# Records supplied

= Beginning of Section =

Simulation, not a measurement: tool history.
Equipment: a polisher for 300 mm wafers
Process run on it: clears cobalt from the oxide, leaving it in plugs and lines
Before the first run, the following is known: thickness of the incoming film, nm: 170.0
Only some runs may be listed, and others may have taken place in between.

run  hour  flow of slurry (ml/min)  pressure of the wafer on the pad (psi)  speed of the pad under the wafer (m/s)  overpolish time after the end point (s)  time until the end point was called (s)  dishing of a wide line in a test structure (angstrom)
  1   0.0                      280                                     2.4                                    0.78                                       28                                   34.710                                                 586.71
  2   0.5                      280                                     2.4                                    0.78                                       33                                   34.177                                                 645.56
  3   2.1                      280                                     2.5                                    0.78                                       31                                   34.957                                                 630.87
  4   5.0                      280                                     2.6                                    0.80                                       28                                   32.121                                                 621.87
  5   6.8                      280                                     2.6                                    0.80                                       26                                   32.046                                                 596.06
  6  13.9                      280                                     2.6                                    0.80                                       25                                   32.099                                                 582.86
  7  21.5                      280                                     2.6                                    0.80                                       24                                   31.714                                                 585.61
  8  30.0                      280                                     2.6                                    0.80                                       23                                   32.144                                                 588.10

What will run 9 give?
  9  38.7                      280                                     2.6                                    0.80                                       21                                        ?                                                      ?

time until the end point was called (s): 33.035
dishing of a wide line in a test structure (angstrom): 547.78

= End of Section =

# Assigned task
Go back to the listing above. Copy word for word the lines from the one with "What will run 9 give?" through the one with "time until the end point was called (s): 33.035", and nothing more.

# Response area
What will run 9 give?
  9  38.7                      280                                     2.6                                    0.80                                       21                                        ?                                                      ?

time until the end point was called (s): 33.035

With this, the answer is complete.